- Work instruction
Line by line, copy out the data that follows.

Start of Provided information
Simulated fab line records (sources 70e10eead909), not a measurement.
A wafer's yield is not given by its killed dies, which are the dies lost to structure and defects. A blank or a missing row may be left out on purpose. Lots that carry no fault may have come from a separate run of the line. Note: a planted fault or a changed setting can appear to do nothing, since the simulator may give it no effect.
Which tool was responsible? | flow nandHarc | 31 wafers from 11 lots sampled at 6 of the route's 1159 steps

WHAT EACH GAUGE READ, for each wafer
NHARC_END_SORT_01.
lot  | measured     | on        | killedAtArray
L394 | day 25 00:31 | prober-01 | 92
End of Provided information

- Exercise output
Simulated fab line records (sources 70e10eead909), not a measurement.
A wafer's yield is not given by its killed dies, which are the dies lost to structure and defects. A blank or a missing row may be left out on purpose. Lots that carry no fault may have come from a separate run of the line. Note: a planted fault or a changed setting can appear to do nothing, since the simulator may give it no effect.
Which tool was responsible? | flow nandHarc | 31 wafers from 11 lots sampled at 6 of the route's 1159 steps

WHAT EACH GAUGE READ, for each wafer
NHARC_END_SORT_01.
lot  | measured     | on        | killedAtArray
L394 | day 25 00:31 | prober-01 | 92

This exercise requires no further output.